____ Information supplied

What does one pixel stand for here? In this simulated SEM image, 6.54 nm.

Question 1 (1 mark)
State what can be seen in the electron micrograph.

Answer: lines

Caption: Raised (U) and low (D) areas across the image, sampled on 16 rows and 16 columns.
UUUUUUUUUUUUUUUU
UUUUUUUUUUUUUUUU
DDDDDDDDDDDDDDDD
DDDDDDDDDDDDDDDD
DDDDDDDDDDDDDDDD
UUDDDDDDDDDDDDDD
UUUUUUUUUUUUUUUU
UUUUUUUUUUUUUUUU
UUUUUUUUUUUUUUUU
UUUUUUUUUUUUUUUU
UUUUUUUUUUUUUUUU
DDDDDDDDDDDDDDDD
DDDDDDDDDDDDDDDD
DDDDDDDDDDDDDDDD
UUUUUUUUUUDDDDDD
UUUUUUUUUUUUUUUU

________

Activity: Everything in the material above needs to be transcribed exactly.

Worked solution:
What does one pixel stand for here? In this simulated SEM image, 6.54 nm.

Question 1 (1 mark)
State what can be seen in the electron micrograph.

Answer: lines

Caption: Raised (U) and low (D) areas across the image, sampled on 16 rows and 16 columns.
UUUUUUUUUUUUUUUU
UUUUUUUUUUUUUUUU
DDDDDDDDDDDDDDDD
DDDDDDDDDDDDDDDD
DDDDDDDDDDDDDDDD
UUDDDDDDDDDDDDDD
UUUUUUUUUUUUUUUU
UUUUUUUUUUUUUUUU
UUUUUUUUUUUUUUUU
UUUUUUUUUUUUUUUU
UUUUUUUUUUUUUUUU
DDDDDDDDDDDDDDDD
DDDDDDDDDDDDDDDD
DDDDDDDDDDDDDDDD
UUUUUUUUUUDDDDDD
UUUUUUUUUUUUUUUU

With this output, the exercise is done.